....................

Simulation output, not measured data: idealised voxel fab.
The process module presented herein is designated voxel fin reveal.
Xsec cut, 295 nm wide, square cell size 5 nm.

....................

Action item » Copy the records above exactly, from the first line through the line containing "The process module", and include nothing else.

Response »
Simulation output, not measured data: idealised voxel fab.
The process module presented herein is designated voxel fin reveal.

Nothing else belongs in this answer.